Your response should consist solely of the records, written out exactly.

▬▬▬▬▬▬

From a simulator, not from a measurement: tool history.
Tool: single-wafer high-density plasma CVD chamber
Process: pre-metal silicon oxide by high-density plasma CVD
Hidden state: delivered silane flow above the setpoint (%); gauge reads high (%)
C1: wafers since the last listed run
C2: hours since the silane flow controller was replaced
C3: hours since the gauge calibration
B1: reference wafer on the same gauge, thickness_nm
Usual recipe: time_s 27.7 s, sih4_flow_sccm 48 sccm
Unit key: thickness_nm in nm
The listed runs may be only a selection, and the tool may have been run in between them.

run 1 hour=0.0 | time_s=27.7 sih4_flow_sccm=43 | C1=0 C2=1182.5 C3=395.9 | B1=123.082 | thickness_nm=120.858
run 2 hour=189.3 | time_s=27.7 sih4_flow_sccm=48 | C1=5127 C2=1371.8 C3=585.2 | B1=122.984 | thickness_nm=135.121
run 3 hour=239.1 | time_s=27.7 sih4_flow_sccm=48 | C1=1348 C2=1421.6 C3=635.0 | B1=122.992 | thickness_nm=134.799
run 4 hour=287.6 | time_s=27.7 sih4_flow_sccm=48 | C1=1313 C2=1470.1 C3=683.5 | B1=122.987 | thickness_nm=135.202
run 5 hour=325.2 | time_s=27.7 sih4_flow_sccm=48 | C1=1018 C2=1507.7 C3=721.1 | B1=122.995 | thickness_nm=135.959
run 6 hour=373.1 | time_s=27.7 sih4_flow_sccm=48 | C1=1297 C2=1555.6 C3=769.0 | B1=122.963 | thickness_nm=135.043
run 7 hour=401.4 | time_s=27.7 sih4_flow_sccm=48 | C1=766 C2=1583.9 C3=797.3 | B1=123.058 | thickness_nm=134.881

▬▬▬▬▬▬

# Written reply
From a simulator, not from a measurement: tool history.
Tool: single-wafer high-density plasma CVD chamber
Process: pre-metal silicon oxide by high-density plasma CVD
Hidden state: delivered silane flow above the setpoint (%); gauge reads high (%)
C1: wafers since the last listed run
C2: hours since the silane flow controller was replaced
C3: hours since the gauge calibration
B1: reference wafer on the same gauge, thickness_nm
Usual recipe: time_s 27.7 s, sih4_flow_sccm 48 sccm
Unit key: thickness_nm in nm
The listed runs may be only a selection, and the tool may have been run in between them.

run 1 hour=0.0 | time_s=27.7 sih4_flow_sccm=43 | C1=0 C2=1182.5 C3=395.9 | B1=123.082 | thickness_nm=120.858
run 2 hour=189.3 | time_s=27.7 sih4_flow_sccm=48 | C1=5127 C2=1371.8 C3=585.2 | B1=122.984 | thickness_nm=135.121
run 3 hour=239.1 | time_s=27.7 sih4_flow_sccm=48 | C1=1348 C2=1421.6 C3=635.0 | B1=122.992 | thickness_nm=134.799
run 4 hour=287.6 | time_s=27.7 sih4_flow_sccm=48 | C1=1313 C2=1470.1 C3=683.5 | B1=122.987 | thickness_nm=135.202
run 5 hour=325.2 | time_s=27.7 sih4_flow_sccm=48 | C1=1018 C2=1507.7 C3=721.1 | B1=122.995 | thickness_nm=135.959
run 6 hour=373.1 | time_s=27.7 sih4_flow_sccm=48 | C1=1297 C2=1555.6 C3=769.0 | B1=122.963 | thickness_nm=135.043
run 7 hour=401.4 | time_s=27.7 sih4_flow_sccm=48 | C1=766 C2=1583.9 C3=797.3 | B1=123.058 | thickness_nm=134.881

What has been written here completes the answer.